# [EXERCISE]
Return the listing word for word, as given.

# [ENTRIES SHOWN]
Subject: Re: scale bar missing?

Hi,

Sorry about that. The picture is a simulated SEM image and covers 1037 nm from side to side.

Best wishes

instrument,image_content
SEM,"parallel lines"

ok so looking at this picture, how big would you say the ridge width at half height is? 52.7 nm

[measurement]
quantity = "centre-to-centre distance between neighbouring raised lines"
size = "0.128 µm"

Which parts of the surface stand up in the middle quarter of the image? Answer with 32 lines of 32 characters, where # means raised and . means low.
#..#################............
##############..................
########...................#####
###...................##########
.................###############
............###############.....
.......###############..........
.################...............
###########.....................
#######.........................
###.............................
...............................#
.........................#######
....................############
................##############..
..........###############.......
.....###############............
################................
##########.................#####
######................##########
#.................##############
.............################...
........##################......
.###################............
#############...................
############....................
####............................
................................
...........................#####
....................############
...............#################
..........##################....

# [REPLY]
Subject: Re: scale bar missing?

Hi,

Sorry about that. The picture is a simulated SEM image and covers 1037 nm from side to side.

Best wishes

instrument,image_content
SEM,"parallel lines"

ok so looking at this picture, how big would you say the ridge width at half height is? 52.7 nm

[measurement]
quantity = "centre-to-centre distance between neighbouring raised lines"
size = "0.128 µm"

Which parts of the surface stand up in the middle quarter of the image? Answer with 32 lines of 32 characters, where # means raised and . means low.
#..#################............
##############..................
########...................#####
###...................##########
.................###############
............###############.....
.......###############..........
.################...............
###########.....................
#######.........................
###.............................
...............................#
.........................#######
....................############
................##############..
..........###############.......
.....###############............
################................
##########.................#####
######................##########
#.................##############
.............################...
........##################......
.###################............
#############...................
############....................
####............................
................................
...........................#####
....................############
...............#################
..........##################....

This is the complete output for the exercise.